Each record beneath this line is to be copied exactly.

━━━━━━━━━━

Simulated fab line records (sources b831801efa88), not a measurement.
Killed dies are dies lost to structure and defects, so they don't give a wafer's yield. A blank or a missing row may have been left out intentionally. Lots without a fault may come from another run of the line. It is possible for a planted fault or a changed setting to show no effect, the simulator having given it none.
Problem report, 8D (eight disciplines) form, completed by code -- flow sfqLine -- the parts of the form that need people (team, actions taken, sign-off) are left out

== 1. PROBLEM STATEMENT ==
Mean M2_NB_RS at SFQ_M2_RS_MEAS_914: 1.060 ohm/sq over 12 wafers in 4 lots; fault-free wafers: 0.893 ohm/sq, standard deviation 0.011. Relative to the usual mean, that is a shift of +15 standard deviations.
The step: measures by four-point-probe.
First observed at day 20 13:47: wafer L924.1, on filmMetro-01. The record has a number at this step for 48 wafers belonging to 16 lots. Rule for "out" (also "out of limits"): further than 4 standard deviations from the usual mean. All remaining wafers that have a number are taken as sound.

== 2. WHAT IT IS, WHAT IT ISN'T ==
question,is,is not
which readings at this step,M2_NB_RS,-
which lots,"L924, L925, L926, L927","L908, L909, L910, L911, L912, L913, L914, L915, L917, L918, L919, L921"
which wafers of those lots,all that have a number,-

━━━━━━━━━━

▶ _Expected answer_:
Simulated fab line records (sources b831801efa88), not a measurement.
Killed dies are dies lost to structure and defects, so they don't give a wafer's yield. A blank or a missing row may have been left out intentionally. Lots without a fault may come from another run of the line. It is possible for a planted fault or a changed setting to show no effect, the simulator having given it none.
Problem report, 8D (eight disciplines) form, completed by code -- flow sfqLine -- the parts of the form that need people (team, actions taken, sign-off) are left out

== 1. PROBLEM STATEMENT ==
Mean M2_NB_RS at SFQ_M2_RS_MEAS_914: 1.060 ohm/sq over 12 wafers in 4 lots; fault-free wafers: 0.893 ohm/sq, standard deviation 0.011. Relative to the usual mean, that is a shift of +15 standard deviations.
The step: measures by four-point-probe.
First observed at day 20 13:47: wafer L924.1, on filmMetro-01. The record has a number at this step for 48 wafers belonging to 16 lots. Rule for "out" (also "out of limits"): further than 4 standard deviations from the usual mean. All remaining wafers that have a number are taken as sound.

== 2. WHAT IT IS, WHAT IT ISN'T ==
question,is,is not
which readings at this step,M2_NB_RS,-
which lots,"L924, L925, L926, L927","L908, L909, L910, L911, L912, L913, L914, L915, L917, L918, L919, L921"
which wafers of those lots,all that have a number,-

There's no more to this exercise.